SUPPLIED RECORDS:
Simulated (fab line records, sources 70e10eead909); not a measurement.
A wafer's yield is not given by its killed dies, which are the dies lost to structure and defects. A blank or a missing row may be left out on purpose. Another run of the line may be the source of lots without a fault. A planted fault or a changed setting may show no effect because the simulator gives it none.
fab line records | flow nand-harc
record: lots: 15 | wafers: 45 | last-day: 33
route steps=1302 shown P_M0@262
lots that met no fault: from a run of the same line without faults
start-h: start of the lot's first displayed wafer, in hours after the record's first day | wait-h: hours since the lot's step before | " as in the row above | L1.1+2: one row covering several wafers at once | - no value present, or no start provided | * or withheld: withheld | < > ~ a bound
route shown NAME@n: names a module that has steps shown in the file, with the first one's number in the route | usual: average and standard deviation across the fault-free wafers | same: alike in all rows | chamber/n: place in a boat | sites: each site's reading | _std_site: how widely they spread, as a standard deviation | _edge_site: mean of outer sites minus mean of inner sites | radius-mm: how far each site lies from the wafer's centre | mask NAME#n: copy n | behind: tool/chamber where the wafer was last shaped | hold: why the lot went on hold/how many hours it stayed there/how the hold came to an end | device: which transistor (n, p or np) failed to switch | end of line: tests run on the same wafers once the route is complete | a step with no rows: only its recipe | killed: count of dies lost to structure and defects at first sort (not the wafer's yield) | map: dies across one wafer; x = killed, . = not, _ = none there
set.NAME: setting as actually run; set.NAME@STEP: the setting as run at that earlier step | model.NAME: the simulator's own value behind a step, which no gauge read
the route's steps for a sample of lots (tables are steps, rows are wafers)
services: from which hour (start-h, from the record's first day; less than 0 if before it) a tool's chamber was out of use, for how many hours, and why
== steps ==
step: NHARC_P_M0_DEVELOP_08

EXERCISE:
Set down the lines of the listing above verbatim, first line through the line containing "fab line records | flow nand-harc", inclusive; add no other lines.

YOUR SOLUTION:
Simulated (fab line records, sources 70e10eead909); not a measurement.
A wafer's yield is not given by its killed dies, which are the dies lost to structure and defects. A blank or a missing row may be left out on purpose. Another run of the line may be the source of lots without a fault. A planted fault or a changed setting may show no effect because the simulator gives it none.
fab line records | flow nand-harc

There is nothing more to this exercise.